WORK ITEM ▸
Please keep to the lines below from the one with "note on all" through the one with "(+) after a", and restate them word for word, ends included.

DATA RECORDS ▸
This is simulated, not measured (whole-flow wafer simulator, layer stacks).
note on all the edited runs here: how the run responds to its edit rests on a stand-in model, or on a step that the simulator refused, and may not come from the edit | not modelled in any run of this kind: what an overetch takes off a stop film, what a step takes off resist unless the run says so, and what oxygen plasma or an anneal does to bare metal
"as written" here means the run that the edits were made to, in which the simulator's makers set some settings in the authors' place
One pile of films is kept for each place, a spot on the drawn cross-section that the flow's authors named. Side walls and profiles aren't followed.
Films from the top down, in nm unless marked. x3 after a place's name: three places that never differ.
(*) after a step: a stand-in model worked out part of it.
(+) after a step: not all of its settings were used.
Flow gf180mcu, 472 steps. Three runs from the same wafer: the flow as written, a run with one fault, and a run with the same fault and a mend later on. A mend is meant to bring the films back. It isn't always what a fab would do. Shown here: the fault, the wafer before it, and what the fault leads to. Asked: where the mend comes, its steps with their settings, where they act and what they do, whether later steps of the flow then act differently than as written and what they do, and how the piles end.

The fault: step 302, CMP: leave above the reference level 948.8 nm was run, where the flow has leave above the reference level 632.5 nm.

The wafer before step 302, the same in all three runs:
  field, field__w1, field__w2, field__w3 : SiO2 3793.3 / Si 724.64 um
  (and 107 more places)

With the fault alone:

RESPONSE AREA ▸
note on all the edited runs here: how the run responds to its edit rests on a stand-in model, or on a step that the simulator refused, and may not come from the edit | not modelled in any run of this kind: what an overetch takes off a stop film, what a step takes off resist unless the run says so, and what oxygen plasma or an anneal does to bare metal
"as written" here means the run that the edits were made to, in which the simulator's makers set some settings in the authors' place
One pile of films is kept for each place, a spot on the drawn cross-section that the flow's authors named. Side walls and profiles aren't followed.
Films from the top down, in nm unless marked. x3 after a place's name: three places that never differ.
(*) after a step: a stand-in model worked out part of it.
(+) after a step: not all of its settings were used.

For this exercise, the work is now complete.